**Exercise:**
The records that appear below are to be restated word for word.

**Excerpted records:**
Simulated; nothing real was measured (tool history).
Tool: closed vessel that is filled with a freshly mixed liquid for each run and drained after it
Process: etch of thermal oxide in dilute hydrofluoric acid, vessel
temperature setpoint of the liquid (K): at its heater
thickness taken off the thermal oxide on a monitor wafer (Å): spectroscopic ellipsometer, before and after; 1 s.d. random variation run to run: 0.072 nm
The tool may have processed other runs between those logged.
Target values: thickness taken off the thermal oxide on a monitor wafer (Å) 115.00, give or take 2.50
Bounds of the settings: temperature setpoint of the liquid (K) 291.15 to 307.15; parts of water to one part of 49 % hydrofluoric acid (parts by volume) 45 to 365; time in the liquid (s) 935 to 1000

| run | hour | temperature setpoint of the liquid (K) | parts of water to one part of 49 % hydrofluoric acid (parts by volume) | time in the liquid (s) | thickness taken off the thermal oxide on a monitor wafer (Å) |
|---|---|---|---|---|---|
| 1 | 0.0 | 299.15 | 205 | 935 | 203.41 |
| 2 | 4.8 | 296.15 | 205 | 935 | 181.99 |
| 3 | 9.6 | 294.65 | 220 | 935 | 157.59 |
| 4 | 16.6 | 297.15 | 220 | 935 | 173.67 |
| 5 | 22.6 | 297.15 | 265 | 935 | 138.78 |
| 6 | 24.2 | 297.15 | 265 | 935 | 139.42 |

**Written reply:**
Simulated; nothing real was measured (tool history).
Tool: closed vessel that is filled with a freshly mixed liquid for each run and drained after it
Process: etch of thermal oxide in dilute hydrofluoric acid, vessel
temperature setpoint of the liquid (K): at its heater
thickness taken off the thermal oxide on a monitor wafer (Å): spectroscopic ellipsometer, before and after; 1 s.d. random variation run to run: 0.072 nm
The tool may have processed other runs between those logged.
Target values: thickness taken off the thermal oxide on a monitor wafer (Å) 115.00, give or take 2.50
Bounds of the settings: temperature setpoint of the liquid (K) 291.15 to 307.15; parts of water to one part of 49 % hydrofluoric acid (parts by volume) 45 to 365; time in the liquid (s) 935 to 1000

| run | hour | temperature setpoint of the liquid (K) | parts of water to one part of 49 % hydrofluoric acid (parts by volume) | time in the liquid (s) | thickness taken off the thermal oxide on a monitor wafer (Å) |
|---|---|---|---|---|---|
| 1 | 0.0 | 299.15 | 205 | 935 | 203.41 |
| 2 | 4.8 | 296.15 | 205 | 935 | 181.99 |
| 3 | 9.6 | 294.65 | 220 | 935 | 157.59 |
| 4 | 16.6 | 297.15 | 220 | 935 | 173.67 |
| 5 | 22.6 | 297.15 | 265 | 935 | 138.78 |
| 6 | 24.2 | 297.15 | 265 | 935 | 139.42 |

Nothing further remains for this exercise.